▶ INFORMATION GIVEN:
....................
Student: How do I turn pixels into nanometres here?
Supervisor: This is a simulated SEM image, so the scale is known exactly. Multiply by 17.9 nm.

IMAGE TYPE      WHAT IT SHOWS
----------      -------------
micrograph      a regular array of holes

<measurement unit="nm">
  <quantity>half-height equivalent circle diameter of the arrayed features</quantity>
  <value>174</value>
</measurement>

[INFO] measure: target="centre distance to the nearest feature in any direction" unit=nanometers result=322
....................

▶ WORK TASK: Without changing anything, repeat every record above.

▶ WRITTEN RESPONSE:
Student: How do I turn pixels into nanometres here?
Supervisor: This is a simulated SEM image, so the scale is known exactly. Multiply by 17.9 nm.

IMAGE TYPE      WHAT IT SHOWS
----------      -------------
micrograph      a regular array of holes

<measurement unit="nm">
  <quantity>half-height equivalent circle diameter of the arrayed features</quantity>
  <value>174</value>
</measurement>

[INFO] measure: target="centre distance to the nearest feature in any direction" unit=nanometers result=322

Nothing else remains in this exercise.